## ACTIVITY
In the listing below, the line containing "- SKY_VT_ADJUST_HVTP_IMPLANT_09" marks the end; copy exactly every line from the first through that one.

* * * * * * *

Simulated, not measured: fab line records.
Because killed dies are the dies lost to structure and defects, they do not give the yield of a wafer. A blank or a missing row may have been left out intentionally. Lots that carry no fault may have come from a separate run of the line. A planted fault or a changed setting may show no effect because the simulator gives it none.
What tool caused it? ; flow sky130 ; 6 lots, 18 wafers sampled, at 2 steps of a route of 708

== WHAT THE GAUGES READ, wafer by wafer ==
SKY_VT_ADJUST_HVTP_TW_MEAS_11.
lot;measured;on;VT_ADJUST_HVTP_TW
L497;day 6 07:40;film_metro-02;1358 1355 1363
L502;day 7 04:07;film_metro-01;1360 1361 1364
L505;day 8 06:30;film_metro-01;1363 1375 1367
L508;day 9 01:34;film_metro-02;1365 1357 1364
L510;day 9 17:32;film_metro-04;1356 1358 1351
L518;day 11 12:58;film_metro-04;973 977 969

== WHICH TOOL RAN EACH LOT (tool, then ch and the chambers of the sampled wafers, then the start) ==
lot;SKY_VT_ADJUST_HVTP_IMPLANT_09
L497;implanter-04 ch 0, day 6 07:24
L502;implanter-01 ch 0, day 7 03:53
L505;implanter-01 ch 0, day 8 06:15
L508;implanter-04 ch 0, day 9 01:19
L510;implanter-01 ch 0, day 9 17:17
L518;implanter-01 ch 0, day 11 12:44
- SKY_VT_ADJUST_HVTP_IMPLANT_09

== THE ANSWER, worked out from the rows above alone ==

* * * * * * *

## EXERCISE RESPONSE
Simulated, not measured: fab line records.
Because killed dies are the dies lost to structure and defects, they do not give the yield of a wafer. A blank or a missing row may have been left out intentionally. Lots that carry no fault may have come from a separate run of the line. A planted fault or a changed setting may show no effect because the simulator gives it none.
What tool caused it? ; flow sky130 ; 6 lots, 18 wafers sampled, at 2 steps of a route of 708

== WHAT THE GAUGES READ, wafer by wafer ==
SKY_VT_ADJUST_HVTP_TW_MEAS_11.
lot;measured;on;VT_ADJUST_HVTP_TW
L497;day 6 07:40;film_metro-02;1358 1355 1363
L502;day 7 04:07;film_metro-01;1360 1361 1364
L505;day 8 06:30;film_metro-01;1363 1375 1367
L508;day 9 01:34;film_metro-02;1365 1357 1364
L510;day 9 17:32;film_metro-04;1356 1358 1351
L518;day 11 12:58;film_metro-04;973 977 969

== WHICH TOOL RAN EACH LOT (tool, then ch and the chambers of the sampled wafers, then the start) ==
lot;SKY_VT_ADJUST_HVTP_IMPLANT_09
L497;implanter-04 ch 0, day 6 07:24
L502;implanter-01 ch 0, day 7 03:53
L505;implanter-01 ch 0, day 8 06:15
L508;implanter-04 ch 0, day 9 01:19
L510;implanter-01 ch 0, day 9 17:17
L518;implanter-01 ch 0, day 11 12:44
- SKY_VT_ADJUST_HVTP_IMPLANT_09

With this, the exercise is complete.